Requirement: Beginning at the top of the listing, repeat each line exactly until the line with "fab line records | flow sky130" has been repeated too.

= Beginning of Section =

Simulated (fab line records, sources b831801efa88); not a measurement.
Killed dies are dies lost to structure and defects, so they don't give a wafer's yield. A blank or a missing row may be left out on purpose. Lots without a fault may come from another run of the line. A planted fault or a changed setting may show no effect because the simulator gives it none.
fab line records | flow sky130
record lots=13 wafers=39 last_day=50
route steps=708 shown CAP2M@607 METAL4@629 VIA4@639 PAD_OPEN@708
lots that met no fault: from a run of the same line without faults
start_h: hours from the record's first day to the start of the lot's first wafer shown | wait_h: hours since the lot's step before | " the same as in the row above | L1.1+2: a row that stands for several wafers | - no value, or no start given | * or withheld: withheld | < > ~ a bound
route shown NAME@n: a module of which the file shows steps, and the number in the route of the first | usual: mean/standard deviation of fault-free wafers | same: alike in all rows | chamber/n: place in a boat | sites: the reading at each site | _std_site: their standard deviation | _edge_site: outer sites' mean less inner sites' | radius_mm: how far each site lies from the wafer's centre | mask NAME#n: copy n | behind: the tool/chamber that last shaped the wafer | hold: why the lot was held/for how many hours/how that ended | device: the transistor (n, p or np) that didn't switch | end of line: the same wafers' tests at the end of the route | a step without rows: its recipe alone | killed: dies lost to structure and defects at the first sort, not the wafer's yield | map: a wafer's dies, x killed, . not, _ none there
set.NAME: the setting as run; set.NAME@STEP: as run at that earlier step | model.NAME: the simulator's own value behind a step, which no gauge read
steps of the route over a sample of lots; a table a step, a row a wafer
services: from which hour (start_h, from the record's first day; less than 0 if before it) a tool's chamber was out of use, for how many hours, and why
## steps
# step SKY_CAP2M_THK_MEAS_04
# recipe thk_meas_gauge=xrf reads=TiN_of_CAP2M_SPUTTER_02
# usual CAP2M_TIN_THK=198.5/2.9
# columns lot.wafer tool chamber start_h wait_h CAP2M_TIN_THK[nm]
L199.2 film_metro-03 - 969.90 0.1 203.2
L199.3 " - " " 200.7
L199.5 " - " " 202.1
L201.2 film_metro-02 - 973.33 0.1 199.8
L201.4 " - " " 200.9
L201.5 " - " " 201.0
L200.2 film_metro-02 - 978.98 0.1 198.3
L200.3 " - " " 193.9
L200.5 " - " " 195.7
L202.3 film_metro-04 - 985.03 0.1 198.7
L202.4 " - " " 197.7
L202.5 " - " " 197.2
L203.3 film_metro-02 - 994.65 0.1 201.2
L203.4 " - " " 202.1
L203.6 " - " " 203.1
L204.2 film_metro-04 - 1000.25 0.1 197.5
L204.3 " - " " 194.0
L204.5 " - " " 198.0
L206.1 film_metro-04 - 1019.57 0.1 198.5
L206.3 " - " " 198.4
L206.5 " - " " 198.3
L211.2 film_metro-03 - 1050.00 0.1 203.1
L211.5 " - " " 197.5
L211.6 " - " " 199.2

= End of Section =

Exercise result:
Simulated (fab line records, sources b831801efa88); not a measurement.
Killed dies are dies lost to structure and defects, so they don't give a wafer's yield. A blank or a missing row may be left out on purpose. Lots without a fault may come from another run of the line. A planted fault or a changed setting may show no effect because the simulator gives it none.
fab line records | flow sky130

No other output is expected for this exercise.